## Task item:
What do the lines say, reproduced word for word, from the first of the entries below through the line bearing "A struck lot"?

## Provided data:
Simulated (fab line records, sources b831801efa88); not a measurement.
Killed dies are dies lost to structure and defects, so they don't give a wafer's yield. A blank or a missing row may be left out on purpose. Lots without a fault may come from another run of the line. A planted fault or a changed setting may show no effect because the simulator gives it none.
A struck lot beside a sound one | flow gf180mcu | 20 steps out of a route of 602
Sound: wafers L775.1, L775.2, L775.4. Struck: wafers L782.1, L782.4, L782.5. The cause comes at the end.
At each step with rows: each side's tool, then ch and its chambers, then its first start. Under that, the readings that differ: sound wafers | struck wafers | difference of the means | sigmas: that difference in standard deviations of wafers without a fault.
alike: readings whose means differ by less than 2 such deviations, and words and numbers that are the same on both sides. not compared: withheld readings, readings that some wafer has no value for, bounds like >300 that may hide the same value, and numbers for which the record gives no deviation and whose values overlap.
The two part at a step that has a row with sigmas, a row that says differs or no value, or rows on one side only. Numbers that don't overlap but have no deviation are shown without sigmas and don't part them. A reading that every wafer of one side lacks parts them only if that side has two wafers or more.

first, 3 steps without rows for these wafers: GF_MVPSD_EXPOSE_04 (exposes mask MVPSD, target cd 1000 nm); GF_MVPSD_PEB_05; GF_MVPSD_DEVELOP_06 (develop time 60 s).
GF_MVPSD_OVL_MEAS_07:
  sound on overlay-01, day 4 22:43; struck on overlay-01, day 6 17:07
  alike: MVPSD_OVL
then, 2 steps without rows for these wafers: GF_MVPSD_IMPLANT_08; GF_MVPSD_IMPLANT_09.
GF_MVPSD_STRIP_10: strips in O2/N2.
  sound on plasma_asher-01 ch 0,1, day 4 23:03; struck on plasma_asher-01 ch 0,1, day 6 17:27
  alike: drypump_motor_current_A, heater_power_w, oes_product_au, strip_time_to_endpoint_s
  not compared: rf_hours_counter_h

## Your solution:
Simulated (fab line records, sources b831801efa88); not a measurement.
Killed dies are dies lost to structure and defects, so they don't give a wafer's yield. A blank or a missing row may be left out on purpose. Lots without a fault may come from another run of the line. A planted fault or a changed setting may show no effect because the simulator gives it none.
A struck lot beside a sound one | flow gf180mcu | 20 steps out of a route of 602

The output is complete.